- Given information:
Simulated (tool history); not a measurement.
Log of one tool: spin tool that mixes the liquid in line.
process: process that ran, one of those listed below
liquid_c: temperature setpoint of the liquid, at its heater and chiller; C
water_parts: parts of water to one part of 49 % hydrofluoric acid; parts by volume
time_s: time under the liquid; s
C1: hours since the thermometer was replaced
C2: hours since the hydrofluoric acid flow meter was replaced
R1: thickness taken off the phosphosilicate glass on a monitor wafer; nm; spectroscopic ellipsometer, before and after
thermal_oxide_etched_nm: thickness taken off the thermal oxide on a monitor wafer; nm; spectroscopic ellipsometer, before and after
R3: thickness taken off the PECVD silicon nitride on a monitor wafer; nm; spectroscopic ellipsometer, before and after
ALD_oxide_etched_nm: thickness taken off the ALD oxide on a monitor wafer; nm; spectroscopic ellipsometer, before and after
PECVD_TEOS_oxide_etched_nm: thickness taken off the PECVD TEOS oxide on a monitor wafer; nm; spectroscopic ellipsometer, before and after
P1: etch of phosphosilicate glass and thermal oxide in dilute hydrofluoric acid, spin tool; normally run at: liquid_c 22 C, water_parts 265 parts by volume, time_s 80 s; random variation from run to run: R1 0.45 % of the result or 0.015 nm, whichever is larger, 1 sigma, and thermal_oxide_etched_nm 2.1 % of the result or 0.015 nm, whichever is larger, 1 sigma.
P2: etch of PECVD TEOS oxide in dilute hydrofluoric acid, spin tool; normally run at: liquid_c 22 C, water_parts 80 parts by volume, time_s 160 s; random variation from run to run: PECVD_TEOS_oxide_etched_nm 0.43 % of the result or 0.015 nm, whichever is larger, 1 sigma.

- Requirement:
Include the first line of the listing, the line with "C2: hours since", and every line between them, each repeated exactly, and output only those.

- Answer box:
Simulated (tool history); not a measurement.
Log of one tool: spin tool that mixes the liquid in line.
process: process that ran, one of those listed below
liquid_c: temperature setpoint of the liquid, at its heater and chiller; C
water_parts: parts of water to one part of 49 % hydrofluoric acid; parts by volume
time_s: time under the liquid; s
C1: hours since the thermometer was replaced
C2: hours since the hydrofluoric acid flow meter was replaced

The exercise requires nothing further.